» **Source information**:
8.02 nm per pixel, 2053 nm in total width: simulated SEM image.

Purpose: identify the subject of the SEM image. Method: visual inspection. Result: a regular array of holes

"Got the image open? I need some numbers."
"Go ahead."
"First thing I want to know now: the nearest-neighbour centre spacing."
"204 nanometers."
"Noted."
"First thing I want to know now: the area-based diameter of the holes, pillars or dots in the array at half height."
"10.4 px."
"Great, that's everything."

» **Assigned task**: Nothing in the records may be left out; copy them all exactly.

» **Answer section**:
8.02 nm per pixel, 2053 nm in total width: simulated SEM image.

Purpose: identify the subject of the SEM image. Method: visual inspection. Result: a regular array of holes

"Got the image open? I need some numbers."
"Go ahead."
"First thing I want to know now: the nearest-neighbour centre spacing."
"204 nanometers."
"Noted."
"First thing I want to know now: the area-based diameter of the holes, pillars or dots in the array at half height."
"10.4 px."
"Great, that's everything."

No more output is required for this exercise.